DATA TO EXAMINE section start

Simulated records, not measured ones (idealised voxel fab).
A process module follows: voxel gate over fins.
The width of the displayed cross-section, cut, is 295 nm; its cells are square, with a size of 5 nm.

DATA TO EXAMINE section end

WORK ORDER: Above are the records; retype them all without a single difference.

TASK SOLUTION:
Simulated records, not measured ones (idealised voxel fab).
A process module follows: voxel gate over fins.
The width of the displayed cross-section, cut, is 295 nm; its cells are square, with a size of 5 nm.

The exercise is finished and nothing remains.